§

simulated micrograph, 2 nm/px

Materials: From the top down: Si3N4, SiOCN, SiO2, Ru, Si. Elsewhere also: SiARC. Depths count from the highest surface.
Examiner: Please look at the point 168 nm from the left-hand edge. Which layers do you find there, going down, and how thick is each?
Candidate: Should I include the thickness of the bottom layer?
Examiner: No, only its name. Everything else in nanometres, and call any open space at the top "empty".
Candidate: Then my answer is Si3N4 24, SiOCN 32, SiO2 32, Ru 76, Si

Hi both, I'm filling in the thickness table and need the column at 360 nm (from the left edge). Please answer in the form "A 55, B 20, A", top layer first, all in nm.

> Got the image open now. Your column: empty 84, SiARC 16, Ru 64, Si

§

▶ [Work request]
Could you copy out every record above exactly as it appears?

▶ [Your solution]
simulated micrograph, 2 nm/px

Materials: From the top down: Si3N4, SiOCN, SiO2, Ru, Si. Elsewhere also: SiARC. Depths count from the highest surface.
Examiner: Please look at the point 168 nm from the left-hand edge. Which layers do you find there, going down, and how thick is each?
Candidate: Should I include the thickness of the bottom layer?
Examiner: No, only its name. Everything else in nanometres, and call any open space at the top "empty".
Candidate: Then my answer is Si3N4 24, SiOCN 32, SiO2 32, Ru 76, Si

Hi both, I'm filling in the thickness table and need the column at 360 nm (from the left edge). Please answer in the form "A 55, B 20, A", top layer first, all in nm.

> Got the image open now. Your column: empty 84, SiARC 16, Ru 64, Si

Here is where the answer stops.